**ACTION ITEM**
A verbatim copy of the entries is the required answer.

**EXCERPTED RECORDS**
########################################

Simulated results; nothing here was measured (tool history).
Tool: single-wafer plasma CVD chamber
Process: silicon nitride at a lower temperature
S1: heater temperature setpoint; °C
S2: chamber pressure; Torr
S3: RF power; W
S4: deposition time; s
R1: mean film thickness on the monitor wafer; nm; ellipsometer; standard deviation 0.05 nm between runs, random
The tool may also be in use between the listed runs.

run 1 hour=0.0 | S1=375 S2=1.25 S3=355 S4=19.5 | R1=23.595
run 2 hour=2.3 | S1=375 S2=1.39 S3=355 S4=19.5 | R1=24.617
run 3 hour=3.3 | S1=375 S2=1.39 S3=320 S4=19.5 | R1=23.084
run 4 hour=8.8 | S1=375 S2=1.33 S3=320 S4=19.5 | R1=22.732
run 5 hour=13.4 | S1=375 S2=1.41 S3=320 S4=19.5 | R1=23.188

########################################

**YOUR SOLUTION**
Simulated results; nothing here was measured (tool history).
Tool: single-wafer plasma CVD chamber
Process: silicon nitride at a lower temperature
S1: heater temperature setpoint; °C
S2: chamber pressure; Torr
S3: RF power; W
S4: deposition time; s
R1: mean film thickness on the monitor wafer; nm; ellipsometer; standard deviation 0.05 nm between runs, random
The tool may also be in use between the listed runs.

run 1 hour=0.0 | S1=375 S2=1.25 S3=355 S4=19.5 | R1=23.595
run 2 hour=2.3 | S1=375 S2=1.39 S3=355 S4=19.5 | R1=24.617
run 3 hour=3.3 | S1=375 S2=1.39 S3=320 S4=19.5 | R1=23.084
run 4 hour=8.8 | S1=375 S2=1.33 S3=320 S4=19.5 | R1=22.732
run 5 hour=13.4 | S1=375 S2=1.41 S3=320 S4=19.5 | R1=23.188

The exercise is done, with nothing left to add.